**Extracted entries**
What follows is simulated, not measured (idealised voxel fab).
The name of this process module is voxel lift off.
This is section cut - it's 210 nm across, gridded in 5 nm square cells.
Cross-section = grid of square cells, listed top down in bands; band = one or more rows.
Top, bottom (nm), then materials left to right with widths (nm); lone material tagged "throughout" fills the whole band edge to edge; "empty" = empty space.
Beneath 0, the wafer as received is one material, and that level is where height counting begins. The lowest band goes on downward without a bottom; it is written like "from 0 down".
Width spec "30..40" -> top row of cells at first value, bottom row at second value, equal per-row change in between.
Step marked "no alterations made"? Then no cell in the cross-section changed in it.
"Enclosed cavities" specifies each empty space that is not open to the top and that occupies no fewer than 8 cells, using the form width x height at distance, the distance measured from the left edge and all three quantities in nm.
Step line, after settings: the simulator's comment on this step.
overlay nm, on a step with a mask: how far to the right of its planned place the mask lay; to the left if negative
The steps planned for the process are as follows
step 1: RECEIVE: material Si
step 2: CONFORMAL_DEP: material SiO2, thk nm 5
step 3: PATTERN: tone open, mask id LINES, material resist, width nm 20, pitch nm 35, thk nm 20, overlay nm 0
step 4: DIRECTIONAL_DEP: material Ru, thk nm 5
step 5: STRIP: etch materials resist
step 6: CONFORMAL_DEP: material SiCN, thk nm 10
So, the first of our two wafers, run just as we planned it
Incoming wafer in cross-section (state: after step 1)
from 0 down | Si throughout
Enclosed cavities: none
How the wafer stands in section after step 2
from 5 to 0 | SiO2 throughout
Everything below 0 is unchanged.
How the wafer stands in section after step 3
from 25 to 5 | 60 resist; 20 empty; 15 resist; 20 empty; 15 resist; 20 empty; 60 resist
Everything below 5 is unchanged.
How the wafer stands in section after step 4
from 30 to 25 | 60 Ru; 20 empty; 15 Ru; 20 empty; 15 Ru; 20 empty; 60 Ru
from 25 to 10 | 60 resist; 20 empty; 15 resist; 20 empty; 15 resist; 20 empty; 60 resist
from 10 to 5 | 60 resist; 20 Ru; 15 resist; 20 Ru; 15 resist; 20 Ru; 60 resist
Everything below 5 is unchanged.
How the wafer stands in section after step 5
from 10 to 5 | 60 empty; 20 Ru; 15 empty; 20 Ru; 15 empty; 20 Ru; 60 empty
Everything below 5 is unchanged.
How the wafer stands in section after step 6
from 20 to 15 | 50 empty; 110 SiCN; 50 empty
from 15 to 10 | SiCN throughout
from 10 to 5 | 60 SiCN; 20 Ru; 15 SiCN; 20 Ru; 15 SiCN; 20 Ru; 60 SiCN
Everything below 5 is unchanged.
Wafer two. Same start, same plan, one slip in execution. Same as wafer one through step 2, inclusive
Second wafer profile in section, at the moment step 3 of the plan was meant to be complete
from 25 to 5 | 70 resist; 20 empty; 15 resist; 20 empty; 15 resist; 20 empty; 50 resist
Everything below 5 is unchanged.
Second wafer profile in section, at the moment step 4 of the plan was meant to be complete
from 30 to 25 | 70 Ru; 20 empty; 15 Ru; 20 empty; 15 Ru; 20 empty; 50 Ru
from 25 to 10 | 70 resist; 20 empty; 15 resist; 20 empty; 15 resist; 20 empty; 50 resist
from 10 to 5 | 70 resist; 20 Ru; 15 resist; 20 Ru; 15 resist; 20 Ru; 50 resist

**Work item**
Reproduce the entries above exactly, but only the lines between the line holding "from 5 to 0 | SiO2 throughout" and the line holding "from 25 to 10 | 70", inclusive.

**Your response**
from 5 to 0 | SiO2 throughout
Everything below 0 is unchanged.
How the wafer stands in section after step 3
from 25 to 5 | 60 resist; 20 empty; 15 resist; 20 empty; 15 resist; 20 empty; 60 resist
Everything below 5 is unchanged.
How the wafer stands in section after step 4
from 30 to 25 | 60 Ru; 20 empty; 15 Ru; 20 empty; 15 Ru; 20 empty; 60 Ru
from 25 to 10 | 60 resist; 20 empty; 15 resist; 20 empty; 15 resist; 20 empty; 60 resist
from 10 to 5 | 60 resist; 20 Ru; 15 resist; 20 Ru; 15 resist; 20 Ru; 60 resist
Everything below 5 is unchanged.
How the wafer stands in section after step 5
from 10 to 5 | 60 empty; 20 Ru; 15 empty; 20 Ru; 15 empty; 20 Ru; 60 empty
Everything below 5 is unchanged.
How the wafer stands in section after step 6
from 20 to 15 | 50 empty; 110 SiCN; 50 empty
from 15 to 10 | SiCN throughout
from 10 to 5 | 60 SiCN; 20 Ru; 15 SiCN; 20 Ru; 15 SiCN; 20 Ru; 60 SiCN
Everything below 5 is unchanged.
Wafer two. Same start, same plan, one slip in execution. Same as wafer one through step 2, inclusive
Second wafer profile in section, at the moment step 3 of the plan was meant to be complete
from 25 to 5 | 70 resist; 20 empty; 15 resist; 20 empty; 15 resist; 20 empty; 50 resist
Everything below 5 is unchanged.
Second wafer profile in section, at the moment step 4 of the plan was meant to be complete
from 30 to 25 | 70 Ru; 20 empty; 15 Ru; 20 empty; 15 Ru; 20 empty; 50 Ru
from 25 to 10 | 70 resist; 20 empty; 15 resist; 20 empty; 15 resist; 20 empty; 50 resist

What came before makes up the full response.